Assignment. Write out the entries below exactly, from the first line to the one with "S2: pressure of", both ends included.

- - -

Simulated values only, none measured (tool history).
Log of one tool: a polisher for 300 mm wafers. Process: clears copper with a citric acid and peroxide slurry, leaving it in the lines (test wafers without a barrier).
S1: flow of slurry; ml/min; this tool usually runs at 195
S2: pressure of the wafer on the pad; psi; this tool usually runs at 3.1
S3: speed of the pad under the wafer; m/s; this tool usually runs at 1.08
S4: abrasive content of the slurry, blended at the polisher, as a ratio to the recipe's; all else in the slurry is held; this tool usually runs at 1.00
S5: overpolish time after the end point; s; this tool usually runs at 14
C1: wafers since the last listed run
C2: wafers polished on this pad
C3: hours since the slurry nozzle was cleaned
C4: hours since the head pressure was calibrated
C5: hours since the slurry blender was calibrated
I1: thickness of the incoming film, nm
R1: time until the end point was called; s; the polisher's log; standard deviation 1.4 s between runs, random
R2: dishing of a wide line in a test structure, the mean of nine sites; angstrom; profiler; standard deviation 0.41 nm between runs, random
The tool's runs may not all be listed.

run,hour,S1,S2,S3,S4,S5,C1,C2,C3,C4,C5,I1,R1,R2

- - -

Response.
Simulated values only, none measured (tool history).
Log of one tool: a polisher for 300 mm wafers. Process: clears copper with a citric acid and peroxide slurry, leaving it in the lines (test wafers without a barrier).
S1: flow of slurry; ml/min; this tool usually runs at 195
S2: pressure of the wafer on the pad; psi; this tool usually runs at 3.1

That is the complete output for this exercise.